Word for word, write out all of the data below.

※

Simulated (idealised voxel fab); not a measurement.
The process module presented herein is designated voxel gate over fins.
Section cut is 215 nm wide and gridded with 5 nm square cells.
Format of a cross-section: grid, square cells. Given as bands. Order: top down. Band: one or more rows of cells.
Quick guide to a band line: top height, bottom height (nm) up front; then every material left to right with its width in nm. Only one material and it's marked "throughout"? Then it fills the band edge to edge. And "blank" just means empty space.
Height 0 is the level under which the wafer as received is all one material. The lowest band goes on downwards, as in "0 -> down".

※

→ **Written reply**:
Simulated (idealised voxel fab); not a measurement.
The process module presented herein is designated voxel gate over fins.
Section cut is 215 nm wide and gridded with 5 nm square cells.
Format of a cross-section: grid, square cells. Given as bands. Order: top down. Band: one or more rows of cells.
Quick guide to a band line: top height, bottom height (nm) up front; then every material left to right with its width in nm. Only one material and it's marked "throughout"? Then it fills the band edge to edge. And "blank" just means empty space.
Height 0 is the level under which the wafer as received is all one material. The lowest band goes on downwards, as in "0 -> down".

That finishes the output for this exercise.